→ WORK REQUEST: Could you retype, exactly as written, every line from the top of the records through the line that contains "8,1.446,270,1.13,1.06,1.11,90,1088.60,1023.20,1018.50"?

[DATA EXTRACT — start]

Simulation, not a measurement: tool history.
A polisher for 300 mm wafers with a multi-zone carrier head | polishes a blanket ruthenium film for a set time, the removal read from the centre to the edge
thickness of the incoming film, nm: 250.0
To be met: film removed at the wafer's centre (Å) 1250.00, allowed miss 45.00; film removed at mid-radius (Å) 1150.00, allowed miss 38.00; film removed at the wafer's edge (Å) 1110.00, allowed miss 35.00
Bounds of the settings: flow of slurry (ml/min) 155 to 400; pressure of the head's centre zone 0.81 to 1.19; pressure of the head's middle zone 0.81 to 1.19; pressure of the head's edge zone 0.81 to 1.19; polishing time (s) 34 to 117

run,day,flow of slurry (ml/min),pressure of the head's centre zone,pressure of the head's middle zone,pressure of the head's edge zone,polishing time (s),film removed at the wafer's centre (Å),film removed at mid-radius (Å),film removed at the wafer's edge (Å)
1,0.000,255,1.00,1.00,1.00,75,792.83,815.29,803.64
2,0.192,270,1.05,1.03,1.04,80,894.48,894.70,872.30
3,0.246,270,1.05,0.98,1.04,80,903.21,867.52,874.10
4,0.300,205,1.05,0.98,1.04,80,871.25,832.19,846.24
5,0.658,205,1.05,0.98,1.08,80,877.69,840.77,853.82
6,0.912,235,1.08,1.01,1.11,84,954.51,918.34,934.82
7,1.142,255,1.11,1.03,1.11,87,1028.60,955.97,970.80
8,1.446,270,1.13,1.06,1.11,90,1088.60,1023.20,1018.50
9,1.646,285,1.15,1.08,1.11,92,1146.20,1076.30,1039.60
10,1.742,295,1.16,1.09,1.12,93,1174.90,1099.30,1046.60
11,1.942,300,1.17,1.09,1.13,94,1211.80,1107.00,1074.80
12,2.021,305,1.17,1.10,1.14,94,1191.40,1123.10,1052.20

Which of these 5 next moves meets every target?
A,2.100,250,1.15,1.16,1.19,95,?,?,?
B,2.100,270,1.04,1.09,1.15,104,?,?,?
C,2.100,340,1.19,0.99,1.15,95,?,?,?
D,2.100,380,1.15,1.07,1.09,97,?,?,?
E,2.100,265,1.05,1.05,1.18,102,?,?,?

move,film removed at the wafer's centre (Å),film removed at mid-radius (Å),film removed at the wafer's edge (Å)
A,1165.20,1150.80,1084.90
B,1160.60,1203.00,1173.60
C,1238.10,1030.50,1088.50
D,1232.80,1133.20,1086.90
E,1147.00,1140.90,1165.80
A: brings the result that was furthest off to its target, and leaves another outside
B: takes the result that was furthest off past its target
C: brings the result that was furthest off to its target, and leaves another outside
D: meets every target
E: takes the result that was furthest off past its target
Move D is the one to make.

[DATA EXTRACT — finish]

→ TASK OUTPUT:
Simulation, not a measurement: tool history.
A polisher for 300 mm wafers with a multi-zone carrier head | polishes a blanket ruthenium film for a set time, the removal read from the centre to the edge
thickness of the incoming film, nm: 250.0
To be met: film removed at the wafer's centre (Å) 1250.00, allowed miss 45.00; film removed at mid-radius (Å) 1150.00, allowed miss 38.00; film removed at the wafer's edge (Å) 1110.00, allowed miss 35.00
Bounds of the settings: flow of slurry (ml/min) 155 to 400; pressure of the head's centre zone 0.81 to 1.19; pressure of the head's middle zone 0.81 to 1.19; pressure of the head's edge zone 0.81 to 1.19; polishing time (s) 34 to 117

run,day,flow of slurry (ml/min),pressure of the head's centre zone,pressure of the head's middle zone,pressure of the head's edge zone,polishing time (s),film removed at the wafer's centre (Å),film removed at mid-radius (Å),film removed at the wafer's edge (Å)
1,0.000,255,1.00,1.00,1.00,75,792.83,815.29,803.64
2,0.192,270,1.05,1.03,1.04,80,894.48,894.70,872.30
3,0.246,270,1.05,0.98,1.04,80,903.21,867.52,874.10
4,0.300,205,1.05,0.98,1.04,80,871.25,832.19,846.24
5,0.658,205,1.05,0.98,1.08,80,877.69,840.77,853.82
6,0.912,235,1.08,1.01,1.11,84,954.51,918.34,934.82
7,1.142,255,1.11,1.03,1.11,87,1028.60,955.97,970.80
8,1.446,270,1.13,1.06,1.11,90,1088.60,1023.20,1018.50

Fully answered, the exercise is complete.